__Work request__. In the material below, find the line containing "route shown NAME@n: names" and the line containing "set.NAME: the setting", then reproduce exactly both of them and every line between, and nothing else.

———
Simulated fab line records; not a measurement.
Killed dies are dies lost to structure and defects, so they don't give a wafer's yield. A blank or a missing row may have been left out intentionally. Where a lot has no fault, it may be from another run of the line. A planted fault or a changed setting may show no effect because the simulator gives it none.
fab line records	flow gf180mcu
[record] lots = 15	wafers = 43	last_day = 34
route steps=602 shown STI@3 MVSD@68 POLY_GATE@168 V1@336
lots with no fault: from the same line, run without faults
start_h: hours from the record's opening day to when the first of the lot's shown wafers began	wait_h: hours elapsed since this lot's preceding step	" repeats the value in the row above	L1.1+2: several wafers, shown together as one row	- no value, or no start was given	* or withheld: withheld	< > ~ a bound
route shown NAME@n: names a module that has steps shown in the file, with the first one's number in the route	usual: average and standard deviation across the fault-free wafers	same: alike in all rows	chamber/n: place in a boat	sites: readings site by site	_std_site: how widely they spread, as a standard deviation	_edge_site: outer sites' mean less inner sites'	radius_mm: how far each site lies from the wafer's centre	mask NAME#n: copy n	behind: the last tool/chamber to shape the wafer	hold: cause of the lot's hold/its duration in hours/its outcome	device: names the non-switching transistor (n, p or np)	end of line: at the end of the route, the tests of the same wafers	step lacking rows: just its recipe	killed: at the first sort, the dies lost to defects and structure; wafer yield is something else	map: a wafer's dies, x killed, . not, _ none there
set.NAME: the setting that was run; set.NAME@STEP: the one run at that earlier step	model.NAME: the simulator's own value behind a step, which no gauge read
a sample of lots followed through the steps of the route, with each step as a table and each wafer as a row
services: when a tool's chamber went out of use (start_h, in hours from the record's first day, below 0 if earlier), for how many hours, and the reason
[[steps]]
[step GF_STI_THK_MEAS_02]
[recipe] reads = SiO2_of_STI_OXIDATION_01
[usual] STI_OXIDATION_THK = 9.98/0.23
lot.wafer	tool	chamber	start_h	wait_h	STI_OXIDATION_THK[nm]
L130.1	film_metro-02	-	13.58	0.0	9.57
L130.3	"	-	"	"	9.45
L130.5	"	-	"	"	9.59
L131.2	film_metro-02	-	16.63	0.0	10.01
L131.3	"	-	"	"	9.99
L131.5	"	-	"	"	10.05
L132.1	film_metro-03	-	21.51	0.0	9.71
———

__Written response__.
route shown NAME@n: names a module that has steps shown in the file, with the first one's number in the route	usual: average and standard deviation across the fault-free wafers	same: alike in all rows	chamber/n: place in a boat	sites: readings site by site	_std_site: how widely they spread, as a standard deviation	_edge_site: outer sites' mean less inner sites'	radius_mm: how far each site lies from the wafer's centre	mask NAME#n: copy n	behind: the last tool/chamber to shape the wafer	hold: cause of the lot's hold/its duration in hours/its outcome	device: names the non-switching transistor (n, p or np)	end of line: at the end of the route, the tests of the same wafers	step lacking rows: just its recipe	killed: at the first sort, the dies lost to defects and structure; wafer yield is something else	map: a wafer's dies, x killed, . not, _ none there
set.NAME: the setting that was run; set.NAME@STEP: the one run at that earlier step	model.NAME: the simulator's own value behind a step, which no gauge read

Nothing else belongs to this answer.